Assigned task
Print verbatim the opening line of the material and every subsequent line through the one containing "X-XXXXXXXXXXXXXX".

Information shown
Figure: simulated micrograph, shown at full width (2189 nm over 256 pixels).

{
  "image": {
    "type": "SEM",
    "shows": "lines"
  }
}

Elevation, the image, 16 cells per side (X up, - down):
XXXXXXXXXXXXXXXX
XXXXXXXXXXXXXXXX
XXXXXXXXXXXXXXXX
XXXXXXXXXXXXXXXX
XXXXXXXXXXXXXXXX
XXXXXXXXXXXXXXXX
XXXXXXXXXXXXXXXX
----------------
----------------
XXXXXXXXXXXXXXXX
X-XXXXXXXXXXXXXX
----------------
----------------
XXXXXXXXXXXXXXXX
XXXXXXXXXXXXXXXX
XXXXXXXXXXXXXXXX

Result
Figure: simulated micrograph, shown at full width (2189 nm over 256 pixels).

{
  "image": {
    "type": "SEM",
    "shows": "lines"
  }
}

Elevation, the image, 16 cells per side (X up, - down):
XXXXXXXXXXXXXXXX
XXXXXXXXXXXXXXXX
XXXXXXXXXXXXXXXX
XXXXXXXXXXXXXXXX
XXXXXXXXXXXXXXXX
XXXXXXXXXXXXXXXX
XXXXXXXXXXXXXXXX
----------------
----------------
XXXXXXXXXXXXXXXX
X-XXXXXXXXXXXXXX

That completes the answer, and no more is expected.